--- EXERCISE DATA Enclosed Below ---

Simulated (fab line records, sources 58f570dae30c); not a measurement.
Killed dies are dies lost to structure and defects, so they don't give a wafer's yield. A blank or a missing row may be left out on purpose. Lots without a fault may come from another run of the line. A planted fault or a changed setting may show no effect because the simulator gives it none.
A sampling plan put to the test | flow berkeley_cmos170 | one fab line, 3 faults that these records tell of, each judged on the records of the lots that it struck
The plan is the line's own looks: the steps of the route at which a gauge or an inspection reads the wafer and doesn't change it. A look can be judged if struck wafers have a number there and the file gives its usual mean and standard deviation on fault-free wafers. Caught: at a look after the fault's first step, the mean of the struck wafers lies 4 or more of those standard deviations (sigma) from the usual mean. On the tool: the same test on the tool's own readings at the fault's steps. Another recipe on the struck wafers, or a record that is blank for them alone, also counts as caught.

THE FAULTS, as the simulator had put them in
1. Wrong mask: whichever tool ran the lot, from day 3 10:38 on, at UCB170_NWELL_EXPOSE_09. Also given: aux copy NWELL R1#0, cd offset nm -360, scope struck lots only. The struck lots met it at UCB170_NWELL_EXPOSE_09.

--- End of Enclosed EXERCISE DATA ---

**ASSIGNMENT**
Every record, from top to bottom, must be transcribed exactly.

**WRITTEN RESPONSE**
Simulated (fab line records, sources 58f570dae30c); not a measurement.
Killed dies are dies lost to structure and defects, so they don't give a wafer's yield. A blank or a missing row may be left out on purpose. Lots without a fault may come from another run of the line. A planted fault or a changed setting may show no effect because the simulator gives it none.
A sampling plan put to the test | flow berkeley_cmos170 | one fab line, 3 faults that these records tell of, each judged on the records of the lots that it struck
The plan is the line's own looks: the steps of the route at which a gauge or an inspection reads the wafer and doesn't change it. A look can be judged if struck wafers have a number there and the file gives its usual mean and standard deviation on fault-free wafers. Caught: at a look after the fault's first step, the mean of the struck wafers lies 4 or more of those standard deviations (sigma) from the usual mean. On the tool: the same test on the tool's own readings at the fault's steps. Another recipe on the struck wafers, or a record that is blank for them alone, also counts as caught.

THE FAULTS, as the simulator had put them in
1. Wrong mask: whichever tool ran the lot, from day 3 10:38 on, at UCB170_NWELL_EXPOSE_09. Also given: aux copy NWELL R1#0, cd offset nm -360, scope struck lots only. The struck lots met it at UCB170_NWELL_EXPOSE_09.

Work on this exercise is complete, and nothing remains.